Write out the stretch of lines below that begins at the line with "Bounds of the" and ends at the line with "C: the biggest", including both, exactly as given and nothing more.

Supplied records =
# # # # #

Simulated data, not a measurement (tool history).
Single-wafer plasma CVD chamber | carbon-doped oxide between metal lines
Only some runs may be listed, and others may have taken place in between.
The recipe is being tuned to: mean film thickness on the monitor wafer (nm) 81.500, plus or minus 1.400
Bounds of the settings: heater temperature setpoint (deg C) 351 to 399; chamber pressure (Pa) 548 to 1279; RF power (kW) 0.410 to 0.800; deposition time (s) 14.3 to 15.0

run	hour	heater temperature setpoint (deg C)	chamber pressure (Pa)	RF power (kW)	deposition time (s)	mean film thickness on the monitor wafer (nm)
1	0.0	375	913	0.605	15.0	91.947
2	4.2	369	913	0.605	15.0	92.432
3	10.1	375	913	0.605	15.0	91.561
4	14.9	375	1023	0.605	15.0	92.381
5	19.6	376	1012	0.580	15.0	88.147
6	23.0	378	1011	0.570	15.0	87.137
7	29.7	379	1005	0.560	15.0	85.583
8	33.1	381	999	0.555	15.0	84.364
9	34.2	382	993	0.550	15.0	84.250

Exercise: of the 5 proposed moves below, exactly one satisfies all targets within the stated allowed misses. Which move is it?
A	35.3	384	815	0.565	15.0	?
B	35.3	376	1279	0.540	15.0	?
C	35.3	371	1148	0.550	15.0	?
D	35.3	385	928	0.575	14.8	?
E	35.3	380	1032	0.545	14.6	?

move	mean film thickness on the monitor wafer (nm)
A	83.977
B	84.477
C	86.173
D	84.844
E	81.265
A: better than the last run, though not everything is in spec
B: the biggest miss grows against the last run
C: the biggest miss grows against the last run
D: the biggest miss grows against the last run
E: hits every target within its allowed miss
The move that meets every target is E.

# # # # #

Task answer =
Bounds of the settings: heater temperature setpoint (deg C) 351 to 399; chamber pressure (Pa) 548 to 1279; RF power (kW) 0.410 to 0.800; deposition time (s) 14.3 to 15.0

run	hour	heater temperature setpoint (deg C)	chamber pressure (Pa)	RF power (kW)	deposition time (s)	mean film thickness on the monitor wafer (nm)
1	0.0	375	913	0.605	15.0	91.947
2	4.2	369	913	0.605	15.0	92.432
3	10.1	375	913	0.605	15.0	91.561
4	14.9	375	1023	0.605	15.0	92.381
5	19.6	376	1012	0.580	15.0	88.147
6	23.0	378	1011	0.570	15.0	87.137
7	29.7	379	1005	0.560	15.0	85.583
8	33.1	381	999	0.555	15.0	84.364
9	34.2	382	993	0.550	15.0	84.250

Exercise: of the 5 proposed moves below, exactly one satisfies all targets within the stated allowed misses. Which move is it?
A	35.3	384	815	0.565	15.0	?
B	35.3	376	1279	0.540	15.0	?
C	35.3	371	1148	0.550	15.0	?
D	35.3	385	928	0.575	14.8	?
E	35.3	380	1032	0.545	14.6	?

move	mean film thickness on the monitor wafer (nm)
A	83.977
B	84.477
C	86.173
D	84.844
E	81.265
A: better than the last run, though not everything is in spec
B: the biggest miss grows against the last run
C: the biggest miss grows against the last run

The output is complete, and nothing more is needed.